[Start of Attachment]

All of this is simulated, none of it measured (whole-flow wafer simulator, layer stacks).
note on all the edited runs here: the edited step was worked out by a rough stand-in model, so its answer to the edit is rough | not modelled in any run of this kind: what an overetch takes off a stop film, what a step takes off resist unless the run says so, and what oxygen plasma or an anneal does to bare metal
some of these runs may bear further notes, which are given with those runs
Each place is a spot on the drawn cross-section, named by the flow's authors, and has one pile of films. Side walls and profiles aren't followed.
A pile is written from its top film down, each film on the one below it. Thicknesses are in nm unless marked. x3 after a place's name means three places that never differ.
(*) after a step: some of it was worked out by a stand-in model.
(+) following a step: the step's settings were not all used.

[End of Attachment]

Action item: Write the whole listing out again. Keep every line exactly as it is.

Reply:
All of this is simulated, none of it measured (whole-flow wafer simulator, layer stacks).
note on all the edited runs here: the edited step was worked out by a rough stand-in model, so its answer to the edit is rough | not modelled in any run of this kind: what an overetch takes off a stop film, what a step takes off resist unless the run says so, and what oxygen plasma or an anneal does to bare metal
some of these runs may bear further notes, which are given with those runs
Each place is a spot on the drawn cross-section, named by the flow's authors, and has one pile of films. Side walls and profiles aren't followed.
A pile is written from its top film down, each film on the one below it. Thicknesses are in nm unless marked. x3 after a place's name means three places that never differ.
(*) after a step: some of it was worked out by a stand-in model.
(+) following a step: the step's settings were not all used.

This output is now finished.